§ Assignment:
Would you repeat each line below precisely as it stands?

§ Dataset entries:
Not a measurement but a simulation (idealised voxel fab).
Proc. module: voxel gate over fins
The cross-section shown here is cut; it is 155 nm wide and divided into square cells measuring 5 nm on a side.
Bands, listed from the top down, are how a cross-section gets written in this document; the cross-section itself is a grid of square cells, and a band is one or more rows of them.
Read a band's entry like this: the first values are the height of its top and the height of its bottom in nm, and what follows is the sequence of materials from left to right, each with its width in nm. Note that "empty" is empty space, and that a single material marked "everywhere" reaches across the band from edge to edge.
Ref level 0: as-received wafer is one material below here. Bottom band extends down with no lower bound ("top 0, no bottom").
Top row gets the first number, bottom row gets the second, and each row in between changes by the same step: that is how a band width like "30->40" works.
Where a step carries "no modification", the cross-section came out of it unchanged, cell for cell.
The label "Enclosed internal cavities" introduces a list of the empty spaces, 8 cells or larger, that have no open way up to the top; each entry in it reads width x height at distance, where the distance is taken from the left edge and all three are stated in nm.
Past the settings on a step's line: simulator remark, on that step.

§ Task answer:
Not a measurement but a simulation (idealised voxel fab).
Proc. module: voxel gate over fins
The cross-section shown here is cut; it is 155 nm wide and divided into square cells measuring 5 nm on a side.
Bands, listed from the top down, are how a cross-section gets written in this document; the cross-section itself is a grid of square cells, and a band is one or more rows of them.
Read a band's entry like this: the first values are the height of its top and the height of its bottom in nm, and what follows is the sequence of materials from left to right, each with its width in nm. Note that "empty" is empty space, and that a single material marked "everywhere" reaches across the band from edge to edge.
Ref level 0: as-received wafer is one material below here. Bottom band extends down with no lower bound ("top 0, no bottom").
Top row gets the first number, bottom row gets the second, and each row in between changes by the same step: that is how a band width like "30->40" works.
Where a step carries "no modification", the cross-section came out of it unchanged, cell for cell.
The label "Enclosed internal cavities" introduces a list of the empty spaces, 8 cells or larger, that have no open way up to the top; each entry in it reads width x height at distance, where the distance is taken from the left edge and all three are stated in nm.
Past the settings on a step's line: simulator remark, on that step.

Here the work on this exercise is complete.